* _Data records_:

↓↓↓

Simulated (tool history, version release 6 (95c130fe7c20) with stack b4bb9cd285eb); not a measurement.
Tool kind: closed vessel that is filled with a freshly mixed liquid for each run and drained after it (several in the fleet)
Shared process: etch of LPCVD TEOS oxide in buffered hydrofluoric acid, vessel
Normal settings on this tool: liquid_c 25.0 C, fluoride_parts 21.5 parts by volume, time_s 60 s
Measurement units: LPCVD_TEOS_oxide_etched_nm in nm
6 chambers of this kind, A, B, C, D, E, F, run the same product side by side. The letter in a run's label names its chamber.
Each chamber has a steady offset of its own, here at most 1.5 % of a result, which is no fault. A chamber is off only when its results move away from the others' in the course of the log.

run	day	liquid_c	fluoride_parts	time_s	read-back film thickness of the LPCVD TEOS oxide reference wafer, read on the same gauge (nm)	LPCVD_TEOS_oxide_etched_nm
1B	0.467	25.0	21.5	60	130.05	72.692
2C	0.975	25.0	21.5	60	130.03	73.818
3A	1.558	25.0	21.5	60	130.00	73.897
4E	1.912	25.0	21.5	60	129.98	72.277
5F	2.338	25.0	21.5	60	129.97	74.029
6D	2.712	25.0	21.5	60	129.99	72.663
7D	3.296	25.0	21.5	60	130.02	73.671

↑↑↑

* _Brief_: Take from the material above the lines running from the one with "Normal settings on" through the one with "6 chambers of", and repeat them exactly, with nothing else.

* _Task answer_:
Normal settings on this tool: liquid_c 25.0 C, fluoride_parts 21.5 parts by volume, time_s 60 s
Measurement units: LPCVD_TEOS_oxide_etched_nm in nm
6 chambers of this kind, A, B, C, D, E, F, run the same product side by side. The letter in a run's label names its chamber.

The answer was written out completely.